» Exercise:
Beginning with the first line of the data below, extract each line up to and including the one containing "closed voids: empty". Copy them exactly and add nothing.

» Data under study:
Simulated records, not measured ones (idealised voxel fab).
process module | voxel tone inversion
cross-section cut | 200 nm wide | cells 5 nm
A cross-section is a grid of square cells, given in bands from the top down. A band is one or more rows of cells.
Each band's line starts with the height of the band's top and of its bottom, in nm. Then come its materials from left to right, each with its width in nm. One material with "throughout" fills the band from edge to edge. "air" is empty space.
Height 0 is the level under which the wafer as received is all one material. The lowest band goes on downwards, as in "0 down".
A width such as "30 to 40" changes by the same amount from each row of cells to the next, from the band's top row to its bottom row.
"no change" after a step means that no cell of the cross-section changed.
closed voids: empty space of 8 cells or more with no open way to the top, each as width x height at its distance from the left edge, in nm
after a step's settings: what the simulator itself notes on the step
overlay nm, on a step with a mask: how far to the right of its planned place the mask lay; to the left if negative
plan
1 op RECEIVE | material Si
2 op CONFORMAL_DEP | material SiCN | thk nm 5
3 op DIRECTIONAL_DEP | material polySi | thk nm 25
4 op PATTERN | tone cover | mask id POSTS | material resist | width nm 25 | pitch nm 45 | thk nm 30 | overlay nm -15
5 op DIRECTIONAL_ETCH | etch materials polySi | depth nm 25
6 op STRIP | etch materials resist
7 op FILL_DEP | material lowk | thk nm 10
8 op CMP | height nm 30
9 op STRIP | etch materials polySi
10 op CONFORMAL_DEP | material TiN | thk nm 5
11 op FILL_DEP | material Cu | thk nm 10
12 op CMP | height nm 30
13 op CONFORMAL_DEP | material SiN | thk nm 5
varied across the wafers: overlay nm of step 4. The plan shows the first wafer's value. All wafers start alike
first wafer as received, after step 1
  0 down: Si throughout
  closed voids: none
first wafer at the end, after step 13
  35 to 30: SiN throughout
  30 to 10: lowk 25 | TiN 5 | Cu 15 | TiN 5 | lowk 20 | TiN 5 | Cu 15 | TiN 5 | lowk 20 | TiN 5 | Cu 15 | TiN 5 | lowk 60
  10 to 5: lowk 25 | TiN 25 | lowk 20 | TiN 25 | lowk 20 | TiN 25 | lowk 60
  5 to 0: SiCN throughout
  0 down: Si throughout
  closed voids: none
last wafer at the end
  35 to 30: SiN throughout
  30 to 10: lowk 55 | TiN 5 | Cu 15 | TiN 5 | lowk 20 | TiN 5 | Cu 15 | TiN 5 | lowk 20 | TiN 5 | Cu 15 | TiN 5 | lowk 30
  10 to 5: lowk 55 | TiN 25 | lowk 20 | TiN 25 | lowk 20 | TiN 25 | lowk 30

» Your solution:
Simulated records, not measured ones (idealised voxel fab).
process module | voxel tone inversion
cross-section cut | 200 nm wide | cells 5 nm
A cross-section is a grid of square cells, given in bands from the top down. A band is one or more rows of cells.
Each band's line starts with the height of the band's top and of its bottom, in nm. Then come its materials from left to right, each with its width in nm. One material with "throughout" fills the band from edge to edge. "air" is empty space.
Height 0 is the level under which the wafer as received is all one material. The lowest band goes on downwards, as in "0 down".
A width such as "30 to 40" changes by the same amount from each row of cells to the next, from the band's top row to its bottom row.
"no change" after a step means that no cell of the cross-section changed.
closed voids: empty space of 8 cells or more with no open way to the top, each as width x height at its distance from the left edge, in nm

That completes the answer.